Records supplied
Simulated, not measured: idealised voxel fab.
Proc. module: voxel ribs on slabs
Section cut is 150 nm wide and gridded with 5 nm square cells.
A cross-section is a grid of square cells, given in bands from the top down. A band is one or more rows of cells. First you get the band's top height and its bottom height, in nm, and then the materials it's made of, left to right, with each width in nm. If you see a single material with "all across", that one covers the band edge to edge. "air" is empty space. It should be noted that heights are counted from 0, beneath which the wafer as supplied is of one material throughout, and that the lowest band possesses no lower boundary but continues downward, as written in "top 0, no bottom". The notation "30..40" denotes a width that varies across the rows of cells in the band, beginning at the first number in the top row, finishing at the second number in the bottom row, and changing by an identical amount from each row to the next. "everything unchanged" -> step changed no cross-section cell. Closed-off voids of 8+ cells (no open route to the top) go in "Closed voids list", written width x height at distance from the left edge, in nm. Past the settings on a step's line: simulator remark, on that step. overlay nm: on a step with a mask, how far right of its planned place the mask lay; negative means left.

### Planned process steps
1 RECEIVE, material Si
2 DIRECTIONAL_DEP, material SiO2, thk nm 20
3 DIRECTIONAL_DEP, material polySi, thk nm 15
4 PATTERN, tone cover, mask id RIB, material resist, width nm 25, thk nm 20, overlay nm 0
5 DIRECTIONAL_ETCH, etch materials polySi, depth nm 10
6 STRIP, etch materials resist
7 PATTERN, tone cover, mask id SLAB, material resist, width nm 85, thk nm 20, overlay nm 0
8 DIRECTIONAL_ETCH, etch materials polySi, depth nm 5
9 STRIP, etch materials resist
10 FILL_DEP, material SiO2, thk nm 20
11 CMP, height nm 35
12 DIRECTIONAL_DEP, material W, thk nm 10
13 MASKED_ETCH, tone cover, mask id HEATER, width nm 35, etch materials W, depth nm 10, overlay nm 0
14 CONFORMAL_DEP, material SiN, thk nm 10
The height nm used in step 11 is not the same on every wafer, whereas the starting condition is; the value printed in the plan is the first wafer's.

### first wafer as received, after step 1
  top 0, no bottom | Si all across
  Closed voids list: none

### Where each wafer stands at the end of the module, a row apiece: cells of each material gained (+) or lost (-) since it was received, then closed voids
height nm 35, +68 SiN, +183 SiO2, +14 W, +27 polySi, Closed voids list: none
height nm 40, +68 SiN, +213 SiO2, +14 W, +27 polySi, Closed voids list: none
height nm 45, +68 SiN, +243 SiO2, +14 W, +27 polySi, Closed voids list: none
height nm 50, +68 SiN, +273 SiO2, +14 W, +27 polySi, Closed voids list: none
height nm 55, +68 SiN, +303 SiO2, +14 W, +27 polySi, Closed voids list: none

Task item
Give back exactly the lines from the first line of the records through the line holding "Section cut is", including both of those lines and leaving out all others.

Written answer
Simulated, not measured: idealised voxel fab.
Proc. module: voxel ribs on slabs
Section cut is 150 nm wide and gridded with 5 nm square cells.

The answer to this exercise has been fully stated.